Work instruction
What is needed is an exact copy of the lines in the listing below, from the one with "Log of one tool: a" up to and including the one with "The tool's runs may not all be listed.", with no other lines.

Entries supplied
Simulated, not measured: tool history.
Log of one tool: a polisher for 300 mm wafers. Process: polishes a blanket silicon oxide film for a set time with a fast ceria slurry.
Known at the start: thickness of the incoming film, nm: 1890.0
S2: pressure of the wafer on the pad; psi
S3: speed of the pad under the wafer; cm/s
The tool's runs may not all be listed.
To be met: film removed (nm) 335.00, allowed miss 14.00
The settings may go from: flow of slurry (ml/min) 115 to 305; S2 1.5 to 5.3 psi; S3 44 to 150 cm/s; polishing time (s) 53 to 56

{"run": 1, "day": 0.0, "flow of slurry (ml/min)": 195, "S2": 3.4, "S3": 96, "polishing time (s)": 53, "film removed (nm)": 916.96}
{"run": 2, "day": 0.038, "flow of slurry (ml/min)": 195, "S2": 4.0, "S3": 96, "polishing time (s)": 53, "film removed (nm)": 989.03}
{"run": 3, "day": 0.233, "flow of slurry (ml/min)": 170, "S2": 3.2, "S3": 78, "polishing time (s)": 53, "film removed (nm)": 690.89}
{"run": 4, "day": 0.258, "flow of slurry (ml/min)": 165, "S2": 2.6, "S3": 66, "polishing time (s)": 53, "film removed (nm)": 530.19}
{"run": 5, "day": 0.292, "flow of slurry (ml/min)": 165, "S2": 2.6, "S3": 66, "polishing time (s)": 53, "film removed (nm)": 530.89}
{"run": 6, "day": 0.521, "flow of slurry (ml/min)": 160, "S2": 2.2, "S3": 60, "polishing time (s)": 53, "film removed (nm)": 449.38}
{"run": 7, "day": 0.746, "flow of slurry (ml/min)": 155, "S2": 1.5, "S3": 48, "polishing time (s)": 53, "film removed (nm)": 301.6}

Reply
Log of one tool: a polisher for 300 mm wafers. Process: polishes a blanket silicon oxide film for a set time with a fast ceria slurry.
Known at the start: thickness of the incoming film, nm: 1890.0
S2: pressure of the wafer on the pad; psi
S3: speed of the pad under the wafer; cm/s
The tool's runs may not all be listed.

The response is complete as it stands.